### WORK INSTRUCTION
Render every entry verbatim.

### EXCERPTED DATA
==*==

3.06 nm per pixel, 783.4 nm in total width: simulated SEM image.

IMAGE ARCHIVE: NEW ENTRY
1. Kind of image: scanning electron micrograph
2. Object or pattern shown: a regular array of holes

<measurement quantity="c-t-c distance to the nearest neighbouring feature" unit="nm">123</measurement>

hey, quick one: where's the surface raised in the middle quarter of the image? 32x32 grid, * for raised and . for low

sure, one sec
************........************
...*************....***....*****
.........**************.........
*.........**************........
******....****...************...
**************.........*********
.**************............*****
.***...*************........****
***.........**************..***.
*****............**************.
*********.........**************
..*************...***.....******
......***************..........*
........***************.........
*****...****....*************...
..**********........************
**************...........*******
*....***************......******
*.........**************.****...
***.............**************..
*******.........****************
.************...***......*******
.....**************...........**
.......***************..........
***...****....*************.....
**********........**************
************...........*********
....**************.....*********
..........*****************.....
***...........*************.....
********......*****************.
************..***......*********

==*==

### TASK OUTPUT
3.06 nm per pixel, 783.4 nm in total width: simulated SEM image.

IMAGE ARCHIVE: NEW ENTRY
1. Kind of image: scanning electron micrograph
2. Object or pattern shown: a regular array of holes

<measurement quantity="c-t-c distance to the nearest neighbouring feature" unit="nm">123</measurement>

hey, quick one: where's the surface raised in the middle quarter of the image? 32x32 grid, * for raised and . for low

sure, one sec
************........************
...*************....***....*****
.........**************.........
*.........**************........
******....****...************...
**************.........*********
.**************............*****
.***...*************........****
***.........**************..***.
*****............**************.
*********.........**************
..*************...***.....******
......***************..........*
........***************.........
*****...****....*************...
..**********........************
**************...........*******
*....***************......******
*.........**************.****...
***.............**************..
*******.........****************
.************...***......*******
.....**************...........**
.......***************..........
***...****....*************.....
**********........**************
************...........*********
....**************.....*********
..........*****************.....
***...........*************.....
********......*****************.
************..***......*********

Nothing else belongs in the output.